[[ ENTRIES SHOWN open ]]

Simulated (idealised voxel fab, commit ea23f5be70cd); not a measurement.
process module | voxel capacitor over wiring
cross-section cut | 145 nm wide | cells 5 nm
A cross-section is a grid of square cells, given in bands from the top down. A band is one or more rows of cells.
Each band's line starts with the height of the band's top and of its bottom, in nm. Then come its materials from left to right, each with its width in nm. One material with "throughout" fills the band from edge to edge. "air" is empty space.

[[ ENTRIES SHOWN closed ]]

» ASSIGNMENT:
Only an exact copy of all the data will do as the answer.

» WRITTEN RESPONSE:
Simulated (idealised voxel fab, commit ea23f5be70cd); not a measurement.
process module | voxel capacitor over wiring
cross-section cut | 145 nm wide | cells 5 nm
A cross-section is a grid of square cells, given in bands from the top down. A band is one or more rows of cells.
Each band's line starts with the height of the band's top and of its bottom, in nm. Then come its materials from left to right, each with its width in nm. One material with "throughout" fills the band from edge to edge. "air" is empty space.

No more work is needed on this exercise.